• _Exercise_: From the records below, transcribe only the lines running from the one with "GF_M2_RS_MEAS_05: measurement is" through the one with "L318 | day 18 15:31". Keep both of those end lines.

= Beginning of Section =

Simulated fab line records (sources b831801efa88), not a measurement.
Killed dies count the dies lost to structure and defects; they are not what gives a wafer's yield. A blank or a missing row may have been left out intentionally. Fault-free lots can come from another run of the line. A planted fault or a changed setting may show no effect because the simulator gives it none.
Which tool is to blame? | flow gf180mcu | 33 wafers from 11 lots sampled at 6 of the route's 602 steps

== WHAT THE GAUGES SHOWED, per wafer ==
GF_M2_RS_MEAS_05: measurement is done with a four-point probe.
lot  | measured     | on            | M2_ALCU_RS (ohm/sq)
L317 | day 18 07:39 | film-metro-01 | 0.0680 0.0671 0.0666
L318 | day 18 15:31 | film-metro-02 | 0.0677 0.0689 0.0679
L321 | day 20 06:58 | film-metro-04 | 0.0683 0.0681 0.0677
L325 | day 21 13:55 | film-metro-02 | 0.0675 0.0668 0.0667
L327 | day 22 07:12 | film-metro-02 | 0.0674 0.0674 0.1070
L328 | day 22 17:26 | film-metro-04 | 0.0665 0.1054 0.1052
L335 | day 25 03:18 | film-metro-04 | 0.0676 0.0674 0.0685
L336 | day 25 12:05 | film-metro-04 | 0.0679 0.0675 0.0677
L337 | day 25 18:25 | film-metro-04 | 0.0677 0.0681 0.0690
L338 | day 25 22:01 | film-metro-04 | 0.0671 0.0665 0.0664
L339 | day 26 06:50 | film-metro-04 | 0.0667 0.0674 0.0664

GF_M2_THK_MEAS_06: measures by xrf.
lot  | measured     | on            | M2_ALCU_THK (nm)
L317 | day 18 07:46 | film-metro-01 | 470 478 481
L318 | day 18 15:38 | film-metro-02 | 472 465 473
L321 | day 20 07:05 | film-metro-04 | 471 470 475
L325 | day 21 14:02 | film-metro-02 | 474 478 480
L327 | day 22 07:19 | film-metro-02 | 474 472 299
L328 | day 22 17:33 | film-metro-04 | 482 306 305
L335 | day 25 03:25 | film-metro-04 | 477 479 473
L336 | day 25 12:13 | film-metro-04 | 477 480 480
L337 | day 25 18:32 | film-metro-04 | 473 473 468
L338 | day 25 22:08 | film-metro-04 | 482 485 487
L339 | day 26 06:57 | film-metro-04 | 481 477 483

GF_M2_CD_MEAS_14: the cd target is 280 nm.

= End of Section =

• _Your response_:
GF_M2_RS_MEAS_05: measurement is done with a four-point probe.
lot  | measured     | on            | M2_ALCU_RS (ohm/sq)
L317 | day 18 07:39 | film-metro-01 | 0.0680 0.0671 0.0666
L318 | day 18 15:31 | film-metro-02 | 0.0677 0.0689 0.0679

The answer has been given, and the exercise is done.